Nothing but the lines from the top of the following entries through the line with "on the recipe" should be printed, exactly as they are.

[RECORDS SUPPLIED]

+===+

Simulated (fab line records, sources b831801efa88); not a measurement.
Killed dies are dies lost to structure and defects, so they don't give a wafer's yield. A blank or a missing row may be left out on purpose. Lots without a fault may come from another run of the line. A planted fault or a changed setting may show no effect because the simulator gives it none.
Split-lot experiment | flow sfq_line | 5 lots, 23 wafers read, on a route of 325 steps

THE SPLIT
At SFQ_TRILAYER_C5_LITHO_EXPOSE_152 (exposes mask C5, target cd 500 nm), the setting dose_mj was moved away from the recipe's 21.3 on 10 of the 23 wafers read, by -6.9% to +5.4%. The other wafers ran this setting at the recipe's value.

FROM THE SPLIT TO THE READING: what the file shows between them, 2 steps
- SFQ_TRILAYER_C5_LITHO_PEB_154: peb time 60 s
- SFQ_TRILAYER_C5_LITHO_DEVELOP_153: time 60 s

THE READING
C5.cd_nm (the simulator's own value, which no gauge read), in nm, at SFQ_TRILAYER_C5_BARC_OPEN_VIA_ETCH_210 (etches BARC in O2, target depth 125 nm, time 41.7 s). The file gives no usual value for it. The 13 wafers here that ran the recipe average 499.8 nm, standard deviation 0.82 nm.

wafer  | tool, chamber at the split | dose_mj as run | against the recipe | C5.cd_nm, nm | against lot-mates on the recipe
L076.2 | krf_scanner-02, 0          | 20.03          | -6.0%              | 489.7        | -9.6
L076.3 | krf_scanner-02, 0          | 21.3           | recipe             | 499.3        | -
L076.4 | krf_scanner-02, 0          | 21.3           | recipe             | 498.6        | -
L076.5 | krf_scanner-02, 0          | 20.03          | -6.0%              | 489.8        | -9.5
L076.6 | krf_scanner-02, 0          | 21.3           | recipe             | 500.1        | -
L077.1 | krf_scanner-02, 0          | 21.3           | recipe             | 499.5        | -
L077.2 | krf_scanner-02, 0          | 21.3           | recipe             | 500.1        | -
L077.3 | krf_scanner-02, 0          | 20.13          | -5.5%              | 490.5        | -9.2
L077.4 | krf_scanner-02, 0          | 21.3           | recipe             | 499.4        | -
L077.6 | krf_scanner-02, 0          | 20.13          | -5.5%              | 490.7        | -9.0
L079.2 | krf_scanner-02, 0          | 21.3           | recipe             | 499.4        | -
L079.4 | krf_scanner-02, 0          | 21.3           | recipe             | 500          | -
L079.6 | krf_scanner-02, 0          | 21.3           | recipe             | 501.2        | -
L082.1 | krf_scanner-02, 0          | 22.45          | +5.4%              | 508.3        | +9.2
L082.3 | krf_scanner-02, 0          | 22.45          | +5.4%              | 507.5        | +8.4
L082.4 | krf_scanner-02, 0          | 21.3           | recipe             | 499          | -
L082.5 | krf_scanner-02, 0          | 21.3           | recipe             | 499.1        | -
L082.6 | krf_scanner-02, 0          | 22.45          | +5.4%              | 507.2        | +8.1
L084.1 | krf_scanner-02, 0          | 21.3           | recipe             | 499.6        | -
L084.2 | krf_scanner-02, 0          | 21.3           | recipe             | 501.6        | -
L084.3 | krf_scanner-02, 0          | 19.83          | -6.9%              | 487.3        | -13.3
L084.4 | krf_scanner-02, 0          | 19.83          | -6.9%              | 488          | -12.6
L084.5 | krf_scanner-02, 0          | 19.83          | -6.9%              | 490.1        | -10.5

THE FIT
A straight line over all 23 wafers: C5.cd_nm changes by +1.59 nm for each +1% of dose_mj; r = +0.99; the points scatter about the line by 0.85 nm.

+===+

[ANSWER SPACE]
Simulated (fab line records, sources b831801efa88); not a measurement.
Killed dies are dies lost to structure and defects, so they don't give a wafer's yield. A blank or a missing row may be left out on purpose. Lots without a fault may come from another run of the line. A planted fault or a changed setting may show no effect because the simulator gives it none.
Split-lot experiment | flow sfq_line | 5 lots, 23 wafers read, on a route of 325 steps

THE SPLIT
At SFQ_TRILAYER_C5_LITHO_EXPOSE_152 (exposes mask C5, target cd 500 nm), the setting dose_mj was moved away from the recipe's 21.3 on 10 of the 23 wafers read, by -6.9% to +5.4%. The other wafers ran this setting at the recipe's value.

FROM THE SPLIT TO THE READING: what the file shows between them, 2 steps
- SFQ_TRILAYER_C5_LITHO_PEB_154: peb time 60 s
- SFQ_TRILAYER_C5_LITHO_DEVELOP_153: time 60 s

THE READING
C5.cd_nm (the simulator's own value, which no gauge read), in nm, at SFQ_TRILAYER_C5_BARC_OPEN_VIA_ETCH_210 (etches BARC in O2, target depth 125 nm, time 41.7 s). The file gives no usual value for it. The 13 wafers here that ran the recipe average 499.8 nm, standard deviation 0.82 nm.

wafer  | tool, chamber at the split | dose_mj as run | against the recipe | C5.cd_nm, nm | against lot-mates on the recipe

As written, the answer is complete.